MATERIAL SHOWN:
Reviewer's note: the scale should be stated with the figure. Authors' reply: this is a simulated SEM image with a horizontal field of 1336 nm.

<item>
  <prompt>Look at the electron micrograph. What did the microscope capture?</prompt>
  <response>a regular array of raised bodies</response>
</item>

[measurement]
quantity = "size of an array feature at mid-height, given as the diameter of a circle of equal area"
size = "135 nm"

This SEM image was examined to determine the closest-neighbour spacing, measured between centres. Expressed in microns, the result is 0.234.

TASK ITEM: Your answer must consist solely of the lines from the top of the entries above through the line containing "[measurement]", copied exactly, both ends included.

SOLUTION:
Reviewer's note: the scale should be stated with the figure. Authors' reply: this is a simulated SEM image with a horizontal field of 1336 nm.

<item>
  <prompt>Look at the electron micrograph. What did the microscope capture?</prompt>
  <response>a regular array of raised bodies</response>
</item>

[measurement]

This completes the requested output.